=== Begin Enclosure ===
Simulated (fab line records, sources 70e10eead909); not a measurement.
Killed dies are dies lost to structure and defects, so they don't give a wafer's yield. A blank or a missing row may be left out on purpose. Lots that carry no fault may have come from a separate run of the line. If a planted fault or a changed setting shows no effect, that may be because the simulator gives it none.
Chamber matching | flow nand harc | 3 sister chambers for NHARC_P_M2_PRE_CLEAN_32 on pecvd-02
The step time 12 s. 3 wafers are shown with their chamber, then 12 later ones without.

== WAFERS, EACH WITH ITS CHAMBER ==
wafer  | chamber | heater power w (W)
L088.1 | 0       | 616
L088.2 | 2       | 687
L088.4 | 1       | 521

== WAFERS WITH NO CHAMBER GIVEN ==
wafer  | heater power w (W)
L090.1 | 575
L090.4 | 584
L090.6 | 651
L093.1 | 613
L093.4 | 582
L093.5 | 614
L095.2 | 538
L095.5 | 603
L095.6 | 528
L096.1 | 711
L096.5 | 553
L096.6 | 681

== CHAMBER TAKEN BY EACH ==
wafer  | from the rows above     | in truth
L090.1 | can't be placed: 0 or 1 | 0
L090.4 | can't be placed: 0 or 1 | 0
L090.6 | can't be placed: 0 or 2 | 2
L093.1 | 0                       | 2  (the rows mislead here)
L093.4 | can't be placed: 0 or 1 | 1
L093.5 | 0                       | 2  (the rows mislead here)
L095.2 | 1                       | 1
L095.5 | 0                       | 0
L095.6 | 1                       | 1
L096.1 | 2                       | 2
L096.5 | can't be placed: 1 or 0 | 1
=== End Enclosure ===

__WORK ITEM__: Output, unchanged, the lines of the listing above from the first one through the one holding "Killed dies are". Leave out every line after it.

__EXERCISE OUTPUT__:
Simulated (fab line records, sources 70e10eead909); not a measurement.
Killed dies are dies lost to structure and defects, so they don't give a wafer's yield. A blank or a missing row may be left out on purpose. Lots that carry no fault may have come from a separate run of the line. If a planted fault or a changed setting shows no effect, that may be because the simulator gives it none.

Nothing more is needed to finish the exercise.